======== DATASET ENTRIES ========

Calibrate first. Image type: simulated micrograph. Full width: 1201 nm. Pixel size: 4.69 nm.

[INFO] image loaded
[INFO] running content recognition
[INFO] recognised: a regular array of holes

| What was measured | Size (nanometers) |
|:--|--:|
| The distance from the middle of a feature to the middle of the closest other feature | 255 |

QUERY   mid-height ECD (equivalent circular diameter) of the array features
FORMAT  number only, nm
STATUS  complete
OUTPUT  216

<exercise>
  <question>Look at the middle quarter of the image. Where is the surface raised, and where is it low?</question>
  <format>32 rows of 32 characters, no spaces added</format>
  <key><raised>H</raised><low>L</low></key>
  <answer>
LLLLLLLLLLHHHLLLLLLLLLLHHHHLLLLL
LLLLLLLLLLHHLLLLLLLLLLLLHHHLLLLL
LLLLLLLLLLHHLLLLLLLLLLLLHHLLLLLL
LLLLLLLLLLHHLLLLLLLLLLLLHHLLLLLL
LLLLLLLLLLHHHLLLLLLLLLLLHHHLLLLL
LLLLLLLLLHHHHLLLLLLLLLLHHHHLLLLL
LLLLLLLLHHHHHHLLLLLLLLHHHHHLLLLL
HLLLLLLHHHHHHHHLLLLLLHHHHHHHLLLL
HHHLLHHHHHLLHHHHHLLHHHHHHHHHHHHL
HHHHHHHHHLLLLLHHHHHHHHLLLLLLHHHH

========

*WORK ITEM:* Reproduce, exactly, all the lines shown above.

*REPLY:*
Calibrate first. Image type: simulated micrograph. Full width: 1201 nm. Pixel size: 4.69 nm.

[INFO] image loaded
[INFO] running content recognition
[INFO] recognised: a regular array of holes

| What was measured | Size (nanometers) |
|:--|--:|
| The distance from the middle of a feature to the middle of the closest other feature | 255 |

QUERY   mid-height ECD (equivalent circular diameter) of the array features
FORMAT  number only, nm
STATUS  complete
OUTPUT  216

<exercise>
  <question>Look at the middle quarter of the image. Where is the surface raised, and where is it low?</question>
  <format>32 rows of 32 characters, no spaces added</format>
  <key><raised>H</raised><low>L</low></key>
  <answer>
LLLLLLLLLLHHHLLLLLLLLLLHHHHLLLLL
LLLLLLLLLLHHLLLLLLLLLLLLHHHLLLLL
LLLLLLLLLLHHLLLLLLLLLLLLHHLLLLLL
LLLLLLLLLLHHLLLLLLLLLLLLHHLLLLLL
LLLLLLLLLLHHHLLLLLLLLLLLHHHLLLLL
LLLLLLLLLHHHHLLLLLLLLLLHHHHLLLLL
LLLLLLLLHHHHHHLLLLLLLLHHHHHLLLLL
HLLLLLLHHHHHHHHLLLLLLHHHHHHHLLLL
HHHLLHHHHHLLHHHHHLLHHHHHHHHHHHHL
HHHHHHHHHLLLLLHHHHHHHHLLLLLLHHHH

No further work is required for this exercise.